════════════════════

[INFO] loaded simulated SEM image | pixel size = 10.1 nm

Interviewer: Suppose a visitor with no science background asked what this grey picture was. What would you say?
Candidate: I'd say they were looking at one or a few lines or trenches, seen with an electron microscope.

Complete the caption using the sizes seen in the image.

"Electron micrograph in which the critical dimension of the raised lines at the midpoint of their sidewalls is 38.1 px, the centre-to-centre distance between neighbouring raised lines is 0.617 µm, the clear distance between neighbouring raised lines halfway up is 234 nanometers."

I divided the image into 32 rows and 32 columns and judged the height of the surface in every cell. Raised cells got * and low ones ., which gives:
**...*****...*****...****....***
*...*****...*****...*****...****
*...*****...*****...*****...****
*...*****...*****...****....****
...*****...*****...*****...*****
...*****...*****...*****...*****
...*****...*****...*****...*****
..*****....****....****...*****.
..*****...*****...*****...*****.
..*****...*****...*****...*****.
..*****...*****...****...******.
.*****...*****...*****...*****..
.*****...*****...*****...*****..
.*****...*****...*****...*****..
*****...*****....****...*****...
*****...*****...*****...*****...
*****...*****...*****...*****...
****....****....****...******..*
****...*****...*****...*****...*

════════════════════

--- Task item ---
From the material above, set down exactly the lines starting at the one with "Candidate: I'd say" and ending at the one with "I divided the", end lines included.

--- Written reply ---
Candidate: I'd say they were looking at one or a few lines or trenches, seen with an electron microscope.

Complete the caption using the sizes seen in the image.

"Electron micrograph in which the critical dimension of the raised lines at the midpoint of their sidewalls is 38.1 px, the centre-to-centre distance between neighbouring raised lines is 0.617 µm, the clear distance between neighbouring raised lines halfway up is 234 nanometers."

I divided the image into 32 rows and 32 columns and judged the height of the surface in every cell. Raised cells got * and low ones ., which gives:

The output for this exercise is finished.